▶ **DATA FOR REVIEW**:
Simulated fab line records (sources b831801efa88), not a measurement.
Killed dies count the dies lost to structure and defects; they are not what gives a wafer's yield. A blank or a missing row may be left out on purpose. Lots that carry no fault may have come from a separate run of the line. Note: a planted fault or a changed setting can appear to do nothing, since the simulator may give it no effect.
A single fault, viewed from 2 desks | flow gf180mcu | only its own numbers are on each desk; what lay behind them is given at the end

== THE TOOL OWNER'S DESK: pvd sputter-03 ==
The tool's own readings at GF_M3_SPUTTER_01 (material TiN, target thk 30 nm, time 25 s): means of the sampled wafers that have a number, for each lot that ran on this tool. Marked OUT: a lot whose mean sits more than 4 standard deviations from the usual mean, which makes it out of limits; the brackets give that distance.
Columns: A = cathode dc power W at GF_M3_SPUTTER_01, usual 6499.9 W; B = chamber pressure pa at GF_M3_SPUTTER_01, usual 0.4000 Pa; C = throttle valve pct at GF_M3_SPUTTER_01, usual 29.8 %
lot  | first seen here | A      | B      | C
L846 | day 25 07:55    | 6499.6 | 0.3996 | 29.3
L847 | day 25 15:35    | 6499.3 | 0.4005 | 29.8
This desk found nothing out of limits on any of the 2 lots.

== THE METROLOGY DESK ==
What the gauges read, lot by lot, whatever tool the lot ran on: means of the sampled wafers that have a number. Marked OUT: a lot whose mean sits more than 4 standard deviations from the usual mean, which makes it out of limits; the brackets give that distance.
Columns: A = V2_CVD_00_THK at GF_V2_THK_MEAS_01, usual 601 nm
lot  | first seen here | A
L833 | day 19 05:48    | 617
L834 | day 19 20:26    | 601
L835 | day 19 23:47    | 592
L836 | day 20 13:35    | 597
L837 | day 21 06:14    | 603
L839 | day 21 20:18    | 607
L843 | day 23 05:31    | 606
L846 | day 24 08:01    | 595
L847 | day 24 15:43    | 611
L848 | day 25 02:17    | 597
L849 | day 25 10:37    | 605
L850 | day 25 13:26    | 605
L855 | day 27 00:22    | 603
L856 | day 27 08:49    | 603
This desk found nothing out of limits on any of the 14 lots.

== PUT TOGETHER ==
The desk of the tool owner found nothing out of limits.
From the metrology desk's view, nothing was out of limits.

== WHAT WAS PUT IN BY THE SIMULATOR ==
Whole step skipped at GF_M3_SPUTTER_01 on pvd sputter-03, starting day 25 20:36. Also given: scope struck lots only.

▶ **ACTION ITEM**: The listing above holds a line with "L850 | day 25" and a line with "From the metrology". Print the stretch from the first through the second, exactly and alone.

▶ **TASK RESPONSE**:
L850 | day 25 13:26    | 605
L855 | day 27 00:22    | 603
L856 | day 27 08:49    | 603
This desk found nothing out of limits on any of the 14 lots.

== PUT TOGETHER ==
The desk of the tool owner found nothing out of limits.
From the metrology desk's view, nothing was out of limits.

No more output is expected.